__ACTION ITEM__
Every entry below is to be copied exactly, with nothing omitted.

__DATA RECORDS__
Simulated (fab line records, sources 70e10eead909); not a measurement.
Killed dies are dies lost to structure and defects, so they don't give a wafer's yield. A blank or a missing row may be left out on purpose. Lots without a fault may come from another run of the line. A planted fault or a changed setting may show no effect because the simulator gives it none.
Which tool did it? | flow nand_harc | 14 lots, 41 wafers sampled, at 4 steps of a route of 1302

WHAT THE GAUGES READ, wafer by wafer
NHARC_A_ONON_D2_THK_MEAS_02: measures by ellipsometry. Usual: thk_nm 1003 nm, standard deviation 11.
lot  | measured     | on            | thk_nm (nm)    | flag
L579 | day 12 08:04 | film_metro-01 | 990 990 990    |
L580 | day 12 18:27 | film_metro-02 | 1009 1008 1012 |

__ANSWER BOX__
Simulated (fab line records, sources 70e10eead909); not a measurement.
Killed dies are dies lost to structure and defects, so they don't give a wafer's yield. A blank or a missing row may be left out on purpose. Lots without a fault may come from another run of the line. A planted fault or a changed setting may show no effect because the simulator gives it none.
Which tool did it? | flow nand_harc | 14 lots, 41 wafers sampled, at 4 steps of a route of 1302

WHAT THE GAUGES READ, wafer by wafer
NHARC_A_ONON_D2_THK_MEAS_02: measures by ellipsometry. Usual: thk_nm 1003 nm, standard deviation 11.
lot  | measured     | on            | thk_nm (nm)    | flag
L579 | day 12 08:04 | film_metro-01 | 990 990 990    |
L580 | day 12 18:27 | film_metro-02 | 1009 1008 1012 |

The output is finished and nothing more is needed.